• _Task item_:
This exercise calls for every record to be set down exactly.

• _Provided records_:
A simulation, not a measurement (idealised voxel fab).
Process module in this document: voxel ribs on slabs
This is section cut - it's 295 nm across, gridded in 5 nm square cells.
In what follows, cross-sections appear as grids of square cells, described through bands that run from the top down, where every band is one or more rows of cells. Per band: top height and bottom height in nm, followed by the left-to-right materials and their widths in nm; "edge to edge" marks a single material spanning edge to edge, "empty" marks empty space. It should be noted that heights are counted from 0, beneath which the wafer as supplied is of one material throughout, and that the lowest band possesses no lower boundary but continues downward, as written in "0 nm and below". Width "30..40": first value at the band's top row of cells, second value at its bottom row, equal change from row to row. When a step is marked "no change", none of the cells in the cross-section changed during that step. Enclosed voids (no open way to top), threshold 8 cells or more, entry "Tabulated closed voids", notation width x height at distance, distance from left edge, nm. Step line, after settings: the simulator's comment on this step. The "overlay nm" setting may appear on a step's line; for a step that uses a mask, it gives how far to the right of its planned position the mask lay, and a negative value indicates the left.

• _Written response_:
A simulation, not a measurement (idealised voxel fab).
Process module in this document: voxel ribs on slabs
This is section cut - it's 295 nm across, gridded in 5 nm square cells.
In what follows, cross-sections appear as grids of square cells, described through bands that run from the top down, where every band is one or more rows of cells. Per band: top height and bottom height in nm, followed by the left-to-right materials and their widths in nm; "edge to edge" marks a single material spanning edge to edge, "empty" marks empty space. It should be noted that heights are counted from 0, beneath which the wafer as supplied is of one material throughout, and that the lowest band possesses no lower boundary but continues downward, as written in "0 nm and below". Width "30..40": first value at the band's top row of cells, second value at its bottom row, equal change from row to row. When a step is marked "no change", none of the cells in the cross-section changed during that step. Enclosed voids (no open way to top), threshold 8 cells or more, entry "Tabulated closed voids", notation width x height at distance, distance from left edge, nm. Step line, after settings: the simulator's comment on this step. The "overlay nm" setting may appear on a step's line; for a step that uses a mask, it gives how far to the right of its planned position the mask lay, and a negative value indicates the left.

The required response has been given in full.